* **ENTRIES SHOWN**:
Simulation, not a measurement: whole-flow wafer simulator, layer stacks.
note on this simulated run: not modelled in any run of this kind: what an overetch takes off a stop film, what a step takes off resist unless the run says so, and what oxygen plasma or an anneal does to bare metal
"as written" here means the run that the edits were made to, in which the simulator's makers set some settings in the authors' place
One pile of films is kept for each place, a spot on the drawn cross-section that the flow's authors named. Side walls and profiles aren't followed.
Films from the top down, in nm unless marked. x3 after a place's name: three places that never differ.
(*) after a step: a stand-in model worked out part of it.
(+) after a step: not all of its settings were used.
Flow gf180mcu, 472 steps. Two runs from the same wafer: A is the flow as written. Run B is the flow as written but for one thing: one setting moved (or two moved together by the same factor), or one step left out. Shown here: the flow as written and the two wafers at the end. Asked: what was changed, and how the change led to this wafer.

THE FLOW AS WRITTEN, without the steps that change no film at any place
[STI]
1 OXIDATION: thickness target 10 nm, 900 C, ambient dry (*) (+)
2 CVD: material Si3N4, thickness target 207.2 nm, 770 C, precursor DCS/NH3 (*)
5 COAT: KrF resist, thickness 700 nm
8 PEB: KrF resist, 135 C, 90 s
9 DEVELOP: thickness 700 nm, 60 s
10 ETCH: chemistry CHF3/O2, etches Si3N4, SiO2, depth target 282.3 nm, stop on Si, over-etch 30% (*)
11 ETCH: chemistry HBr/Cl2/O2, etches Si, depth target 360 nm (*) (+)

* **REQUIREMENT**: Output the lines above exactly, but only those between the line holding "THE FLOW AS WRITTEN, without" and the line holding "10 ETCH: chemistry", inclusive.

* **ANSWER SECTION**:
THE FLOW AS WRITTEN, without the steps that change no film at any place
[STI]
1 OXIDATION: thickness target 10 nm, 900 C, ambient dry (*) (+)
2 CVD: material Si3N4, thickness target 207.2 nm, 770 C, precursor DCS/NH3 (*)
5 COAT: KrF resist, thickness 700 nm
8 PEB: KrF resist, 135 C, 90 s
9 DEVELOP: thickness 700 nm, 60 s
10 ETCH: chemistry CHF3/O2, etches Si3N4, SiO2, depth target 282.3 nm, stop on Si, over-etch 30% (*)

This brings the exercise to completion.